(Beginning of Data extracts)

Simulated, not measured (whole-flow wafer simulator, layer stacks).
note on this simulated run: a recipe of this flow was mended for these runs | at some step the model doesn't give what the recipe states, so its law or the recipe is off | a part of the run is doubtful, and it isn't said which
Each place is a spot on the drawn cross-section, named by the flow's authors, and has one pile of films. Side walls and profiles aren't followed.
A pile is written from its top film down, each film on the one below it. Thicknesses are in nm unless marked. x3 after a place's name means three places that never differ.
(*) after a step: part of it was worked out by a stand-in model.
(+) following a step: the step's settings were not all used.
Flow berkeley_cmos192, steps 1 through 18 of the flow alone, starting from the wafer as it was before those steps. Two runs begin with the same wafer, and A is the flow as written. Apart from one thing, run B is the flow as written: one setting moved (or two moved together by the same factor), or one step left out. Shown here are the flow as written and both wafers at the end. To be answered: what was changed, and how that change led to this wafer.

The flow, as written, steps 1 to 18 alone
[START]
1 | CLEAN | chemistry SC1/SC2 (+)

(End of Data extracts)

Exercise
Would you restate every record word for word?

Your solution
Simulated, not measured (whole-flow wafer simulator, layer stacks).
note on this simulated run: a recipe of this flow was mended for these runs | at some step the model doesn't give what the recipe states, so its law or the recipe is off | a part of the run is doubtful, and it isn't said which
Each place is a spot on the drawn cross-section, named by the flow's authors, and has one pile of films. Side walls and profiles aren't followed.
A pile is written from its top film down, each film on the one below it. Thicknesses are in nm unless marked. x3 after a place's name means three places that never differ.
(*) after a step: part of it was worked out by a stand-in model.
(+) following a step: the step's settings were not all used.
Flow berkeley_cmos192, steps 1 through 18 of the flow alone, starting from the wafer as it was before those steps. Two runs begin with the same wafer, and A is the flow as written. Apart from one thing, run B is the flow as written: one setting moved (or two moved together by the same factor), or one step left out. Shown here are the flow as written and both wafers at the end. To be answered: what was changed, and how that change led to this wafer.

The flow, as written, steps 1 to 18 alone
[START]
1 | CLEAN | chemistry SC1/SC2 (+)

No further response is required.